▶ Work instruction
Only the lines from the first line of the records through the line containing "Typical recipe values: liquid_c" belong in the answer. Copy them exactly.

▶ Data supplied
________

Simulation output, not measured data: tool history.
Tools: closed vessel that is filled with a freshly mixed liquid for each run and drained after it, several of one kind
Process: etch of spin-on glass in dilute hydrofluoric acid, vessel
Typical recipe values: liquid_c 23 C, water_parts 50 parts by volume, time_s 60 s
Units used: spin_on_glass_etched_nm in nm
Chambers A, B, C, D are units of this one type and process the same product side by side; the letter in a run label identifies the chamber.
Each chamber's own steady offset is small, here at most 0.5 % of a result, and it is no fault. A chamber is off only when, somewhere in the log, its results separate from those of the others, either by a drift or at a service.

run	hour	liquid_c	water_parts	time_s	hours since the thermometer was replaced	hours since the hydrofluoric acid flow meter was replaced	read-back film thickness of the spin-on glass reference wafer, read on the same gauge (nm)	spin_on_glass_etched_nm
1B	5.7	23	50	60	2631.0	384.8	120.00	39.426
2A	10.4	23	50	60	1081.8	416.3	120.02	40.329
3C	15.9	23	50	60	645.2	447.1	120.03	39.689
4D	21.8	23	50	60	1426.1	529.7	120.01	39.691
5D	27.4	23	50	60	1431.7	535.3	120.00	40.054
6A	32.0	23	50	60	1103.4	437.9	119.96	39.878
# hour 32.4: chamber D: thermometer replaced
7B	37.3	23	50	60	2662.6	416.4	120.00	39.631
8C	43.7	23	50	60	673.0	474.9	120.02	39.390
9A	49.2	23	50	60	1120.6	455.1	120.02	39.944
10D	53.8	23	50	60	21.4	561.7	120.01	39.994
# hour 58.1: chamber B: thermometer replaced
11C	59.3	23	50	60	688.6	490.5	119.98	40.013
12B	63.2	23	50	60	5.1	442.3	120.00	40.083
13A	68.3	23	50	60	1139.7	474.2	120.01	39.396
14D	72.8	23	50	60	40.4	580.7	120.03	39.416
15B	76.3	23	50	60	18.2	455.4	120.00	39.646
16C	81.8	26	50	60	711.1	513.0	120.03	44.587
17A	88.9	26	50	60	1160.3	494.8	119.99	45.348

________

▶ Task output
Simulation output, not measured data: tool history.
Tools: closed vessel that is filled with a freshly mixed liquid for each run and drained after it, several of one kind
Process: etch of spin-on glass in dilute hydrofluoric acid, vessel
Typical recipe values: liquid_c 23 C, water_parts 50 parts by volume, time_s 60 s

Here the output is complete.